=== Extracted entries ===

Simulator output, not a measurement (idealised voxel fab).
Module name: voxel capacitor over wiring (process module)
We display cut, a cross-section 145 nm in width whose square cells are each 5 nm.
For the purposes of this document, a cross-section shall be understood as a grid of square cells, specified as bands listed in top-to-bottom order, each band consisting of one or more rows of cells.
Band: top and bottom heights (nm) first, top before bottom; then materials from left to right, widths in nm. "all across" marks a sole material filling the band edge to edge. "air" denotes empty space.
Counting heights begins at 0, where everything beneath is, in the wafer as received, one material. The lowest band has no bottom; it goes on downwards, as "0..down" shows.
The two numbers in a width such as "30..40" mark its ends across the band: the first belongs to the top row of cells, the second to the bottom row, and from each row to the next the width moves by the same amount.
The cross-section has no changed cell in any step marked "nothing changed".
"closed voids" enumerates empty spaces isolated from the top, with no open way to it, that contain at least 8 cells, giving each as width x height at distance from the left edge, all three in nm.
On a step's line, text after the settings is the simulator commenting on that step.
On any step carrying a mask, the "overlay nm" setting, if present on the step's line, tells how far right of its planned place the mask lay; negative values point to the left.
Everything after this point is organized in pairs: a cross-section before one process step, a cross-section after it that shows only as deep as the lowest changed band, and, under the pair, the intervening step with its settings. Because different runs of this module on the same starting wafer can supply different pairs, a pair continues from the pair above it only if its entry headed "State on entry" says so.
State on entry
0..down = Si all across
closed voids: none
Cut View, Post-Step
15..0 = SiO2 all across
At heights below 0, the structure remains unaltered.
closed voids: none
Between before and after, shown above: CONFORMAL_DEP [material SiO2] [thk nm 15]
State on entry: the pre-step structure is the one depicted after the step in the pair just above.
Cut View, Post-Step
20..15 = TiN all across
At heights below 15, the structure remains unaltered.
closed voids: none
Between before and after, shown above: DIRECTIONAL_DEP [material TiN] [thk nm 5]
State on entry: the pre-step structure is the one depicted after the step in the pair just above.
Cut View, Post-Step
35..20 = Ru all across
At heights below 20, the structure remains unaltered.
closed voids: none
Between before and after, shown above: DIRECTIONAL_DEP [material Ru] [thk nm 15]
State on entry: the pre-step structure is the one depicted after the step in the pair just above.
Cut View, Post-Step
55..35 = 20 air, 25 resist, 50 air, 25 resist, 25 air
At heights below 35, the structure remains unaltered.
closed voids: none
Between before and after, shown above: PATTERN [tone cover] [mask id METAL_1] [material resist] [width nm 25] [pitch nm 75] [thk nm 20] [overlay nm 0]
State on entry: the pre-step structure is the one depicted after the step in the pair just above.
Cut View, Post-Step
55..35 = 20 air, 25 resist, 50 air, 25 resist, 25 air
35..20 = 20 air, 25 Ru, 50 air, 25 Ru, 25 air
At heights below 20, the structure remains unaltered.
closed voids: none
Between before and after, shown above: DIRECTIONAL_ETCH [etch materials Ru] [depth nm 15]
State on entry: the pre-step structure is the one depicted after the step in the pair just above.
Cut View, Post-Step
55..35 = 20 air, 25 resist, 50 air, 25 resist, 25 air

===

From the first line of the records through the line with "Band: top and", retype everything word for word, including both ends.

Simulator output, not a measurement (idealised voxel fab).
Module name: voxel capacitor over wiring (process module)
We display cut, a cross-section 145 nm in width whose square cells are each 5 nm.
For the purposes of this document, a cross-section shall be understood as a grid of square cells, specified as bands listed in top-to-bottom order, each band consisting of one or more rows of cells.
Band: top and bottom heights (nm) first, top before bottom; then materials from left to right, widths in nm. "all across" marks a sole material filling the band edge to edge. "air" denotes empty space.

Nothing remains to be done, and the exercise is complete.